*** Provided records

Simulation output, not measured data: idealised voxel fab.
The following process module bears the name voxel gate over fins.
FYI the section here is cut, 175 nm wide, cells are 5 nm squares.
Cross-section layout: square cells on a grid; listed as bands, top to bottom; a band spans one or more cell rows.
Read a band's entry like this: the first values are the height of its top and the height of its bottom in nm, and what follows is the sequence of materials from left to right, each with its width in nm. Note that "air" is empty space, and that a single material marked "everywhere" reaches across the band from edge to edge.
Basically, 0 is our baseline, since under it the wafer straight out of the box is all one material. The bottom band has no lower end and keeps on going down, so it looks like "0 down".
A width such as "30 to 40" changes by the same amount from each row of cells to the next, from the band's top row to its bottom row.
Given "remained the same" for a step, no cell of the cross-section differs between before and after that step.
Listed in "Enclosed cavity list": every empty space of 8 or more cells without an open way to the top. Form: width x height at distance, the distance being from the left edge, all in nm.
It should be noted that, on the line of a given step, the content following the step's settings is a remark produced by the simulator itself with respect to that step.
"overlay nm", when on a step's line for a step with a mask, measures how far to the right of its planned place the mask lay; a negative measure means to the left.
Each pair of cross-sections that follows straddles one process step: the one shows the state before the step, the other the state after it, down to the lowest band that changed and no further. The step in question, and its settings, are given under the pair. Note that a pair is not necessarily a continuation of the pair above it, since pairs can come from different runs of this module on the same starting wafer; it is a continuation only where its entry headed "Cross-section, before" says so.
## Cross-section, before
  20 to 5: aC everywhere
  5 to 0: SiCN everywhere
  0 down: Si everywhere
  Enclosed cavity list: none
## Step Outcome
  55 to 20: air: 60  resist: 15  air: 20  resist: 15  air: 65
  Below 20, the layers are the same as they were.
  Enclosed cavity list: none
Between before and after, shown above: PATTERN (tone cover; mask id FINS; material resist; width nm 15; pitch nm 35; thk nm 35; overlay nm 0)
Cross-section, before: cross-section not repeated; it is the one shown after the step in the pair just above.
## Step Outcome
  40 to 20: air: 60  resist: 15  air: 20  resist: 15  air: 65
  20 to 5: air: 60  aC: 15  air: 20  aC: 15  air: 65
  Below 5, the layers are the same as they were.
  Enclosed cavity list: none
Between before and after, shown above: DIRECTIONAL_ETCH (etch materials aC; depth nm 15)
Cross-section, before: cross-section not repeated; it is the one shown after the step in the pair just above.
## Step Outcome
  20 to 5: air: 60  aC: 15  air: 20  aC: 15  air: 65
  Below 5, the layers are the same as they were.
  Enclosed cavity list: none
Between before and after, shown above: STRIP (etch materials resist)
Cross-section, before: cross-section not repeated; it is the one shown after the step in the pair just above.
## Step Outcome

******

Work task: Within the material above, transcribe exactly the lines that run from the line holding "after that step." through the line holding "edge, all in nm.".

Answer box:
Given "remained the same" for a step, no cell of the cross-section differs between before and after that step.
Listed in "Enclosed cavity list": every empty space of 8 or more cells without an open way to the top. Form: width x height at distance, the distance being from the left edge, all in nm.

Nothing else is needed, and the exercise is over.